▸ **Action item**: Copy every line of the material exactly as it stands.

------------------------------------------------
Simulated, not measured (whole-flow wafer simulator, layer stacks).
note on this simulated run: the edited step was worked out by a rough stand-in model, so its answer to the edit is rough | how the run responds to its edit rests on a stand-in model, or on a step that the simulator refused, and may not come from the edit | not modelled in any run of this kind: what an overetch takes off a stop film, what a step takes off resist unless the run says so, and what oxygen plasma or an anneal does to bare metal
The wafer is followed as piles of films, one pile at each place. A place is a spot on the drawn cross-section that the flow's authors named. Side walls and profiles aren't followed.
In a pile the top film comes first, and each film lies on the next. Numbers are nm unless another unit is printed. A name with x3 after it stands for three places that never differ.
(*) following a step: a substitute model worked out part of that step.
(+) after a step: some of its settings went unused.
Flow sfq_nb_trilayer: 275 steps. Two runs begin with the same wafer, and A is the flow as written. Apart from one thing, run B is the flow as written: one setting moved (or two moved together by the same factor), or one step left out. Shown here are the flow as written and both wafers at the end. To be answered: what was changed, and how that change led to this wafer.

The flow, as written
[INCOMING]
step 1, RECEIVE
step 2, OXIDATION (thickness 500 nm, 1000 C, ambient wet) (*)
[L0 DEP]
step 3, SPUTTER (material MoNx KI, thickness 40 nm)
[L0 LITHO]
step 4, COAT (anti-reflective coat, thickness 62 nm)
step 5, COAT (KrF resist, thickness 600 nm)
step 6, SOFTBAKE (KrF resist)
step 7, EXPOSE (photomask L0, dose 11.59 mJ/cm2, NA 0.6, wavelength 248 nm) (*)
------------------------------------------------

▸ **Your response**:
Simulated, not measured (whole-flow wafer simulator, layer stacks).
note on this simulated run: the edited step was worked out by a rough stand-in model, so its answer to the edit is rough | how the run responds to its edit rests on a stand-in model, or on a step that the simulator refused, and may not come from the edit | not modelled in any run of this kind: what an overetch takes off a stop film, what a step takes off resist unless the run says so, and what oxygen plasma or an anneal does to bare metal
The wafer is followed as piles of films, one pile at each place. A place is a spot on the drawn cross-section that the flow's authors named. Side walls and profiles aren't followed.
In a pile the top film comes first, and each film lies on the next. Numbers are nm unless another unit is printed. A name with x3 after it stands for three places that never differ.
(*) following a step: a substitute model worked out part of that step.
(+) after a step: some of its settings went unused.
Flow sfq_nb_trilayer: 275 steps. Two runs begin with the same wafer, and A is the flow as written. Apart from one thing, run B is the flow as written: one setting moved (or two moved together by the same factor), or one step left out. Shown here are the flow as written and both wafers at the end. To be answered: what was changed, and how that change led to this wafer.

The flow, as written
[INCOMING]
step 1, RECEIVE
step 2, OXIDATION (thickness 500 nm, 1000 C, ambient wet) (*)
[L0 DEP]
step 3, SPUTTER (material MoNx KI, thickness 40 nm)
[L0 LITHO]
step 4, COAT (anti-reflective coat, thickness 62 nm)
step 5, COAT (KrF resist, thickness 600 nm)
step 6, SOFTBAKE (KrF resist)
step 7, EXPOSE (photomask L0, dose 11.59 mJ/cm2, NA 0.6, wavelength 248 nm) (*)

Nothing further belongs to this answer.